> _Work instruction_:
Start at the first line of the material. Repeat each line exactly through the one containing "R5: thickness taken", then stop.

****************************************
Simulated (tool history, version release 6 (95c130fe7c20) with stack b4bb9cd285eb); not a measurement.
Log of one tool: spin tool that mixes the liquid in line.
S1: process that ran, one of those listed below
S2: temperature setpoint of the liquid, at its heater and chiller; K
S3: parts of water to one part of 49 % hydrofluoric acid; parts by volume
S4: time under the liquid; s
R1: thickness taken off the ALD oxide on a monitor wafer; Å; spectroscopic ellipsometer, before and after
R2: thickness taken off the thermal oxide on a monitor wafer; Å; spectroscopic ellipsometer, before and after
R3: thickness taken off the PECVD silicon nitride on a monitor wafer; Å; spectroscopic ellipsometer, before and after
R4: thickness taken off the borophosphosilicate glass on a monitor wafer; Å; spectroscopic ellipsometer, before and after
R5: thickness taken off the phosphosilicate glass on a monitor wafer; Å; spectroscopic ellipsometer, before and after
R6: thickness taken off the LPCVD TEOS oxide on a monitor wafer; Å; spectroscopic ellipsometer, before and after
****************************************

> _Your response_:
Simulated (tool history, version release 6 (95c130fe7c20) with stack b4bb9cd285eb); not a measurement.
Log of one tool: spin tool that mixes the liquid in line.
S1: process that ran, one of those listed below
S2: temperature setpoint of the liquid, at its heater and chiller; K
S3: parts of water to one part of 49 % hydrofluoric acid; parts by volume
S4: time under the liquid; s
R1: thickness taken off the ALD oxide on a monitor wafer; Å; spectroscopic ellipsometer, before and after
R2: thickness taken off the thermal oxide on a monitor wafer; Å; spectroscopic ellipsometer, before and after
R3: thickness taken off the PECVD silicon nitride on a monitor wafer; Å; spectroscopic ellipsometer, before and after
R4: thickness taken off the borophosphosilicate glass on a monitor wafer; Å; spectroscopic ellipsometer, before and after
R5: thickness taken off the phosphosilicate glass on a monitor wafer; Å; spectroscopic ellipsometer, before and after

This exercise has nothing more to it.